*Work request:* The lines from the top of the records below through the one containing "The wafer is" are to be transcribed exactly, and nothing else is to be added.

*Excerpted records:*
----------------------------------------
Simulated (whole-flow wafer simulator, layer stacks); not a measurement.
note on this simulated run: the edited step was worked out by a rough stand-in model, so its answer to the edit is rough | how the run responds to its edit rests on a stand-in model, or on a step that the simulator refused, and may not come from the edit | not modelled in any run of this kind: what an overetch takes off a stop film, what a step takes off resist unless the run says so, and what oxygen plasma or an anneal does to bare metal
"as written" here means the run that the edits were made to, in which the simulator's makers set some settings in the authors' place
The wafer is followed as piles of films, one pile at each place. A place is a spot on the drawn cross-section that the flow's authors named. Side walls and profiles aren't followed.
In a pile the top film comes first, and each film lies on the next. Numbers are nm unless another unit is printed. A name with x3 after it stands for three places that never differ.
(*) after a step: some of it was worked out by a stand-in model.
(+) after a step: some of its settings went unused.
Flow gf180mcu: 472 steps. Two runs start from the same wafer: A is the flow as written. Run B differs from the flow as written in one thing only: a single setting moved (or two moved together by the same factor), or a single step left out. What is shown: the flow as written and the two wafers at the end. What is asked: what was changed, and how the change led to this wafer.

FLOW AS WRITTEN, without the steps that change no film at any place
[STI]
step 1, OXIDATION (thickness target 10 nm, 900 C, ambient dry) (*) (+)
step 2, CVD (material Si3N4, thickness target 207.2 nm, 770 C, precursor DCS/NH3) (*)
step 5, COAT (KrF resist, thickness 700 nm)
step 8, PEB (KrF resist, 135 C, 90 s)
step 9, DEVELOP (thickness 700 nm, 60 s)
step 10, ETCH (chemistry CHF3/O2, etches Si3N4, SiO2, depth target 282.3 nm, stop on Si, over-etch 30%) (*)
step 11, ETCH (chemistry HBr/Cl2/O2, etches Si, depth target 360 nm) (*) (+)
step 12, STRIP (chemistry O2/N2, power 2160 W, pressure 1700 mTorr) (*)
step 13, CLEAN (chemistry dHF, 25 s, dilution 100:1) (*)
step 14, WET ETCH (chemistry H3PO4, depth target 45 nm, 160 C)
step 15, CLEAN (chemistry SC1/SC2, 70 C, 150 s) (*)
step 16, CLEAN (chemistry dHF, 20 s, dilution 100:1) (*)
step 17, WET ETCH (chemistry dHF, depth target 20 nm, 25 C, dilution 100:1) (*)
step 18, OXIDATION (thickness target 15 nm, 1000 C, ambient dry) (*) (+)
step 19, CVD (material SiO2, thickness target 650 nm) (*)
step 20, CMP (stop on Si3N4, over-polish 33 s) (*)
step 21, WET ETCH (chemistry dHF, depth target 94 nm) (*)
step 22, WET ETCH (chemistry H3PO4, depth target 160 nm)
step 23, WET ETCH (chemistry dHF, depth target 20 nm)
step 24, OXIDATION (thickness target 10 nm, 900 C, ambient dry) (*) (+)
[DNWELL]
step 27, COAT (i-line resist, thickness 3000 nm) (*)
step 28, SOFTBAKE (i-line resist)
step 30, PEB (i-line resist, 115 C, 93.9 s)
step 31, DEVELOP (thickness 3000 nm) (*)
----------------------------------------

*Task output:*
Simulated (whole-flow wafer simulator, layer stacks); not a measurement.
note on this simulated run: the edited step was worked out by a rough stand-in model, so its answer to the edit is rough | how the run responds to its edit rests on a stand-in model, or on a step that the simulator refused, and may not come from the edit | not modelled in any run of this kind: what an overetch takes off a stop film, what a step takes off resist unless the run says so, and what oxygen plasma or an anneal does to bare metal
"as written" here means the run that the edits were made to, in which the simulator's makers set some settings in the authors' place
The wafer is followed as piles of films, one pile at each place. A place is a spot on the drawn cross-section that the flow's authors named. Side walls and profiles aren't followed.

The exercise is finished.